━━ RECORD EXCERPTS

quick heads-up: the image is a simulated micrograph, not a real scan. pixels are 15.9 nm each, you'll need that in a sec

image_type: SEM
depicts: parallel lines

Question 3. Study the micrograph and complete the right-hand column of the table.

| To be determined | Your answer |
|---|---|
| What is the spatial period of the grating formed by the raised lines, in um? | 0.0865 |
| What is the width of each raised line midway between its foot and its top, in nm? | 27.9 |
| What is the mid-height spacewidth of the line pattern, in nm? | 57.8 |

━━━━

• WORK ITEM: Exact lines only, please: output the listing from the first line to the line with "nm? | 27.9 |", both included.

• EXERCISE OUTPUT:
quick heads-up: the image is a simulated micrograph, not a real scan. pixels are 15.9 nm each, you'll need that in a sec

image_type: SEM
depicts: parallel lines

Question 3. Study the micrograph and complete the right-hand column of the table.

| To be determined | Your answer |
|---|---|
| What is the spatial period of the grating formed by the raised lines, in um? | 0.0865 |
| What is the width of each raised line midway between its foot and its top, in nm? | 27.9 |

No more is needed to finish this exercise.